▶ [Extracted data]:
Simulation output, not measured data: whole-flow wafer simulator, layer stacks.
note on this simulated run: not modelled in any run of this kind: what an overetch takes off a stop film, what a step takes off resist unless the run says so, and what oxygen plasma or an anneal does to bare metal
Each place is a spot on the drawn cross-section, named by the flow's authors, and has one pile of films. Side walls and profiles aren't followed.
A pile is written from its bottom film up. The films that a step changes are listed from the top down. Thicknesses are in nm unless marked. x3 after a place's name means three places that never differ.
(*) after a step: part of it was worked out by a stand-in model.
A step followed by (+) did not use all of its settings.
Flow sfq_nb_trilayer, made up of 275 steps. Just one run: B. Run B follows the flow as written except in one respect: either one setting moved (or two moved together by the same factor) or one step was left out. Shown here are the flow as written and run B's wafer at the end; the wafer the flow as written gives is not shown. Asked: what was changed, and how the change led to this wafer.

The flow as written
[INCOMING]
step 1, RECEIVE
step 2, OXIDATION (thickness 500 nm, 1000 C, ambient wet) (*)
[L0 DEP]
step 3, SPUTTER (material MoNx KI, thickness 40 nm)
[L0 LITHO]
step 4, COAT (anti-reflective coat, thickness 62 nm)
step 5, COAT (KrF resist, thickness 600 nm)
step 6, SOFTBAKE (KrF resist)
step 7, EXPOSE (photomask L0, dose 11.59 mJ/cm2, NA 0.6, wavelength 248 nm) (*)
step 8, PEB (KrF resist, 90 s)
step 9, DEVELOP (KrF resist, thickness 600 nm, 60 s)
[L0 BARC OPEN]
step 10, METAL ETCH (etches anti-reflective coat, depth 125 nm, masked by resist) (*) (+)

▶ [Activity]:
All that is needed is the opening run of the data, given again exactly: please include every line from the first through the line with "Each place is", both ends kept.

▶ [Result]:
Simulation output, not measured data: whole-flow wafer simulator, layer stacks.
note on this simulated run: not modelled in any run of this kind: what an overetch takes off a stop film, what a step takes off resist unless the run says so, and what oxygen plasma or an anneal does to bare metal
Each place is a spot on the drawn cross-section, named by the flow's authors, and has one pile of films. Side walls and profiles aren't followed.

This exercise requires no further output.